+++
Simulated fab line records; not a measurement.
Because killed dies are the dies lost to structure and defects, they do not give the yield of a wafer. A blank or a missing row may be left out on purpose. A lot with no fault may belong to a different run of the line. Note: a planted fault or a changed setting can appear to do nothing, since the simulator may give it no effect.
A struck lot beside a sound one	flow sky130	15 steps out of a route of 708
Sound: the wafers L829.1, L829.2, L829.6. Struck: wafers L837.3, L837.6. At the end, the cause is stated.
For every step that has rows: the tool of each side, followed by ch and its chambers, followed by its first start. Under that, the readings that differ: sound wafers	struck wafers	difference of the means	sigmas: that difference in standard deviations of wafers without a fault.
+++

Retype the material above in full, exactly.

Simulated fab line records; not a measurement.
Because killed dies are the dies lost to structure and defects, they do not give the yield of a wafer. A blank or a missing row may be left out on purpose. A lot with no fault may belong to a different run of the line. Note: a planted fault or a changed setting can appear to do nothing, since the simulator may give it no effect.
A struck lot beside a sound one	flow sky130	15 steps out of a route of 708
Sound: the wafers L829.1, L829.2, L829.6. Struck: wafers L837.3, L837.6. At the end, the cause is stated.
For every step that has rows: the tool of each side, followed by ch and its chambers, followed by its first start. Under that, the readings that differ: sound wafers	struck wafers	difference of the means	sigmas: that difference in standard deviations of wafers without a fault.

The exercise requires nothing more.